**Activity:** Scan the records below for the line with "1.217 | 245 |" and the line with "Selected run-to-run steps". Repeat those two lines and every line between them exactly, and nothing else.

==================================================

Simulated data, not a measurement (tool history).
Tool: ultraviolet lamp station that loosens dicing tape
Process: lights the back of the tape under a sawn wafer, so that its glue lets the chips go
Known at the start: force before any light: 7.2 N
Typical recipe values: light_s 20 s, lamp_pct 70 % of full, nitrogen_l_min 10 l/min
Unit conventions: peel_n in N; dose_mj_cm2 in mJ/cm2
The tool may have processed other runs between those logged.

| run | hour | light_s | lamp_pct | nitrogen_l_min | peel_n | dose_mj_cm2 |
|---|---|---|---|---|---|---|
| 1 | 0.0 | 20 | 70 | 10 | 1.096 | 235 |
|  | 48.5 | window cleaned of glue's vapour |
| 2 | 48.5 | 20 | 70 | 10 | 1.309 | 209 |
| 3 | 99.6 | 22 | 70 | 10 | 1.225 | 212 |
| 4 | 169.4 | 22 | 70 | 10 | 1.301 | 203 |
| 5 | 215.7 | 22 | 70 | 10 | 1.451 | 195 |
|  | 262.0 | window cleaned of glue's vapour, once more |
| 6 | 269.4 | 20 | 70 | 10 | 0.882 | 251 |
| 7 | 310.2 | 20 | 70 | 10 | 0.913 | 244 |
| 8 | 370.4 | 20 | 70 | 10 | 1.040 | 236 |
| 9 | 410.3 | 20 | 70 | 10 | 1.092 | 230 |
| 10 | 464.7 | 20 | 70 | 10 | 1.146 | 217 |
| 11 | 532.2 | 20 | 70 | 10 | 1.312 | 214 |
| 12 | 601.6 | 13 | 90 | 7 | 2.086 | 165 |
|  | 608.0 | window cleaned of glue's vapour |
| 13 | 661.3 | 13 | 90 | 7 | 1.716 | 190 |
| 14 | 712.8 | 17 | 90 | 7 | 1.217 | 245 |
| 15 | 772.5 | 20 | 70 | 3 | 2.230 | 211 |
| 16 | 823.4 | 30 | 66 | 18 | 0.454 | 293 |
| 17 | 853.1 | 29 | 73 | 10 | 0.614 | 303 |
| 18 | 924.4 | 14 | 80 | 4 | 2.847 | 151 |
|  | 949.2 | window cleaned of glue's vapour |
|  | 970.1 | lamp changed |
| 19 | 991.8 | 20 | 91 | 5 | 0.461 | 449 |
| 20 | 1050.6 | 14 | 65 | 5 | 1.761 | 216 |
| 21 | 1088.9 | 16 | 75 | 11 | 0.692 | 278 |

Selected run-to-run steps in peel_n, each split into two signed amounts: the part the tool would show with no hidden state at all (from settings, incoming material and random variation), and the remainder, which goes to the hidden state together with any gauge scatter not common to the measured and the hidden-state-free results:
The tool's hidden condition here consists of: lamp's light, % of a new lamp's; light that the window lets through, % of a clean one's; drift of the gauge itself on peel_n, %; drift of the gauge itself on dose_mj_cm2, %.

==================================================

**Worked solution:**
| 14 | 712.8 | 17 | 90 | 7 | 1.217 | 245 |
| 15 | 772.5 | 20 | 70 | 3 | 2.230 | 211 |
| 16 | 823.4 | 30 | 66 | 18 | 0.454 | 293 |
| 17 | 853.1 | 29 | 73 | 10 | 0.614 | 303 |
| 18 | 924.4 | 14 | 80 | 4 | 2.847 | 151 |
|  | 949.2 | window cleaned of glue's vapour |
|  | 970.1 | lamp changed |
| 19 | 991.8 | 20 | 91 | 5 | 0.461 | 449 |
| 20 | 1050.6 | 14 | 65 | 5 | 1.761 | 216 |
| 21 | 1088.9 | 16 | 75 | 11 | 0.692 | 278 |

Selected run-to-run steps in peel_n, each split into two signed amounts: the part the tool would show with no hidden state at all (from settings, incoming material and random variation), and the remainder, which goes to the hidden state together with any gauge scatter not common to the measured and the hidden-state-free results:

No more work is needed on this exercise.